*Work task*: Among the entries below, one stretch runs from the line that contains "51 | 226.09 |" through the line that contains "51 | 210.79 |". Repeat that stretch exactly, ends included, and only that.

_ _ _

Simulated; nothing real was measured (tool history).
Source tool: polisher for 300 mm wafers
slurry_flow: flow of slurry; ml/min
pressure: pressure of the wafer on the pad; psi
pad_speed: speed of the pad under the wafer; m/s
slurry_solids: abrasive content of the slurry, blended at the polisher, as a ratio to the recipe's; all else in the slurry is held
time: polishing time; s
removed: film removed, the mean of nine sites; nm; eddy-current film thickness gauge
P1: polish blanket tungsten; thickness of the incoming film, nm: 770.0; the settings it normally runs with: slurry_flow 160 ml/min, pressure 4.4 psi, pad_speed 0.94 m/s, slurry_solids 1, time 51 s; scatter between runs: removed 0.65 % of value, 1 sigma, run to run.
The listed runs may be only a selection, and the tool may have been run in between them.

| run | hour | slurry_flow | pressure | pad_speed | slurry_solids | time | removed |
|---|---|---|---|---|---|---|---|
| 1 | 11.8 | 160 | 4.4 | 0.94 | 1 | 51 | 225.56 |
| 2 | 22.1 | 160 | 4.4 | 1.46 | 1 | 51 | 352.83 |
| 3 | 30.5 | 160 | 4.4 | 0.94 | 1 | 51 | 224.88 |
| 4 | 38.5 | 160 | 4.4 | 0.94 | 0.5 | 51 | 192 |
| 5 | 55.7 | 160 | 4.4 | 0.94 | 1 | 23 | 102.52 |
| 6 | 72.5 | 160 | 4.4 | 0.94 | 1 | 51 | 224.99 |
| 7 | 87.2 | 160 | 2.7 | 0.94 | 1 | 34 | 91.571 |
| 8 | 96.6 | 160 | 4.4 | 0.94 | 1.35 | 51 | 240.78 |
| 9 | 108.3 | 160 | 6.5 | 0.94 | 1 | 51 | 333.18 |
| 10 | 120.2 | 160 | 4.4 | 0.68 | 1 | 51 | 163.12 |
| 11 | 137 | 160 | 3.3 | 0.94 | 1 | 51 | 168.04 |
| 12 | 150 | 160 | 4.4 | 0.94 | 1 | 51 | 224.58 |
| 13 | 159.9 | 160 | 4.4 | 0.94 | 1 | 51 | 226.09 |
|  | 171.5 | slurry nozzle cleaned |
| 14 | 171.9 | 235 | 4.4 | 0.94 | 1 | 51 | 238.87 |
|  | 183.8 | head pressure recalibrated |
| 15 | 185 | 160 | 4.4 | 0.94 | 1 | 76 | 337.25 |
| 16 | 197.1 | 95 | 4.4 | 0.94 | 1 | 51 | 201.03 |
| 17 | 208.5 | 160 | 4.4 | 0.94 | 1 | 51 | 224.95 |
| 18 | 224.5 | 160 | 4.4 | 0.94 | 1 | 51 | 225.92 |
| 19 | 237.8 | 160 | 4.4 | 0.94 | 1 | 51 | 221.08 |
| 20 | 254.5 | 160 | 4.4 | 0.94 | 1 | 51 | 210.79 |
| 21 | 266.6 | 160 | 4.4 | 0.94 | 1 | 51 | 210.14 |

_ _ _

*Result*:
| 13 | 159.9 | 160 | 4.4 | 0.94 | 1 | 51 | 226.09 |
|  | 171.5 | slurry nozzle cleaned |
| 14 | 171.9 | 235 | 4.4 | 0.94 | 1 | 51 | 238.87 |
|  | 183.8 | head pressure recalibrated |
| 15 | 185 | 160 | 4.4 | 0.94 | 1 | 76 | 337.25 |
| 16 | 197.1 | 95 | 4.4 | 0.94 | 1 | 51 | 201.03 |
| 17 | 208.5 | 160 | 4.4 | 0.94 | 1 | 51 | 224.95 |
| 18 | 224.5 | 160 | 4.4 | 0.94 | 1 | 51 | 225.92 |
| 19 | 237.8 | 160 | 4.4 | 0.94 | 1 | 51 | 221.08 |
| 20 | 254.5 | 160 | 4.4 | 0.94 | 1 | 51 | 210.79 |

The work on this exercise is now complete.